◆ **TASK ITEM**
Whatever appears in the data below, copy it exactly.

◆ **GIVEN INFORMATION**
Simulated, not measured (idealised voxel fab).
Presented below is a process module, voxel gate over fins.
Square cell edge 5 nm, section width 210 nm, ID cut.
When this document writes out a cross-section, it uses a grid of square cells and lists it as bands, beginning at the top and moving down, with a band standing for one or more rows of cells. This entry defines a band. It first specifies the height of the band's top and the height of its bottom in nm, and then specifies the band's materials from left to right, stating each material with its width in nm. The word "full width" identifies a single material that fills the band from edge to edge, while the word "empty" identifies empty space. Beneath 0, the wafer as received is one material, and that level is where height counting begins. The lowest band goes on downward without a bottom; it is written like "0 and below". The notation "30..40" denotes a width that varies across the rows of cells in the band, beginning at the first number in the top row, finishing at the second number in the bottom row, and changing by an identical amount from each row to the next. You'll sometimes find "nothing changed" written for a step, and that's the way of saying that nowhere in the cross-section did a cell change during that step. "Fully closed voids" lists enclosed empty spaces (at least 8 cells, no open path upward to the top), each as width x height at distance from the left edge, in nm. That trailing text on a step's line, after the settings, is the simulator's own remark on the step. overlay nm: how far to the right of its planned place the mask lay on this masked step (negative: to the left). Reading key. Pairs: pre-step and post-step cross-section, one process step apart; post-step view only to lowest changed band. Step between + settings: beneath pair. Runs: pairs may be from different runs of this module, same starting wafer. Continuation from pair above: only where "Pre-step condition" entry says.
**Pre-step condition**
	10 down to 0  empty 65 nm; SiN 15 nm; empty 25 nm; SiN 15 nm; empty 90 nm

◆ **EXERCISE SOLUTION**
Simulated, not measured (idealised voxel fab).
Presented below is a process module, voxel gate over fins.
Square cell edge 5 nm, section width 210 nm, ID cut.
When this document writes out a cross-section, it uses a grid of square cells and lists it as bands, beginning at the top and moving down, with a band standing for one or more rows of cells. This entry defines a band. It first specifies the height of the band's top and the height of its bottom in nm, and then specifies the band's materials from left to right, stating each material with its width in nm. The word "full width" identifies a single material that fills the band from edge to edge, while the word "empty" identifies empty space. Beneath 0, the wafer as received is one material, and that level is where height counting begins. The lowest band goes on downward without a bottom; it is written like "0 and below". The notation "30..40" denotes a width that varies across the rows of cells in the band, beginning at the first number in the top row, finishing at the second number in the bottom row, and changing by an identical amount from each row to the next. You'll sometimes find "nothing changed" written for a step, and that's the way of saying that nowhere in the cross-section did a cell change during that step. "Fully closed voids" lists enclosed empty spaces (at least 8 cells, no open path upward to the top), each as width x height at distance from the left edge, in nm. That trailing text on a step's line, after the settings, is the simulator's own remark on the step. overlay nm: how far to the right of its planned place the mask lay on this masked step (negative: to the left). Reading key. Pairs: pre-step and post-step cross-section, one process step apart; post-step view only to lowest changed band. Step between + settings: beneath pair. Runs: pairs may be from different runs of this module, same starting wafer. Continuation from pair above: only where "Pre-step condition" entry says.
**Pre-step condition**
	10 down to 0  empty 65 nm; SiN 15 nm; empty 25 nm; SiN 15 nm; empty 90 nm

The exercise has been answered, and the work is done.